* _Action item_
Could you repeat all of the entries below, character for character?

* _Dataset excerpts_
=== Section Start ===

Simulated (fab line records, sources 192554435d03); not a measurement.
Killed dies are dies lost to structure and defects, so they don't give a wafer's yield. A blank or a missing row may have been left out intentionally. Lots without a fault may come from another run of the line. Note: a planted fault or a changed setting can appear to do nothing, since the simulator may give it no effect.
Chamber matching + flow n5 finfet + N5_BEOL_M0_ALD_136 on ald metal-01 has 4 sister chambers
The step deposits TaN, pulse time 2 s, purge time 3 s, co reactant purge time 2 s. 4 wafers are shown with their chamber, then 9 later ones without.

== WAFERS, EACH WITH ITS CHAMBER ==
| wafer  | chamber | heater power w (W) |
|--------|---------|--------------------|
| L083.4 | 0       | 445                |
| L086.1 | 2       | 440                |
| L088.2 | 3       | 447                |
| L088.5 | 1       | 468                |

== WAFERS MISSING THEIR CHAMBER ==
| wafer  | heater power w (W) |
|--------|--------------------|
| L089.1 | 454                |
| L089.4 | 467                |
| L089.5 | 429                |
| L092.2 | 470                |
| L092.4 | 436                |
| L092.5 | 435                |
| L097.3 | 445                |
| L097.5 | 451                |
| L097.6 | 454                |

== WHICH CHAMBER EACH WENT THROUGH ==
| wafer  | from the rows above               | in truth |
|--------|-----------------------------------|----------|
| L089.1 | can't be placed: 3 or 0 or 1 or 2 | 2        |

=== Section End ===

* _Answer area_
Simulated (fab line records, sources 192554435d03); not a measurement.
Killed dies are dies lost to structure and defects, so they don't give a wafer's yield. A blank or a missing row may have been left out intentionally. Lots without a fault may come from another run of the line. Note: a planted fault or a changed setting can appear to do nothing, since the simulator may give it no effect.
Chamber matching + flow n5 finfet + N5_BEOL_M0_ALD_136 on ald metal-01 has 4 sister chambers
The step deposits TaN, pulse time 2 s, purge time 3 s, co reactant purge time 2 s. 4 wafers are shown with their chamber, then 9 later ones without.

== WAFERS, EACH WITH ITS CHAMBER ==
| wafer  | chamber | heater power w (W) |
|--------|---------|--------------------|
| L083.4 | 0       | 445                |
| L086.1 | 2       | 440                |
| L088.2 | 3       | 447                |
| L088.5 | 1       | 468                |

== WAFERS MISSING THEIR CHAMBER ==
| wafer  | heater power w (W) |
|--------|--------------------|
| L089.1 | 454                |
| L089.4 | 467                |
| L089.5 | 429                |
| L092.2 | 470                |
| L092.4 | 436                |
| L092.5 | 435                |
| L097.3 | 445                |
| L097.5 | 451                |
| L097.6 | 454                |

== WHICH CHAMBER EACH WENT THROUGH ==
| wafer  | from the rows above               | in truth |
|--------|-----------------------------------|----------|
| L089.1 | can't be placed: 3 or 0 or 1 or 2 | 2        |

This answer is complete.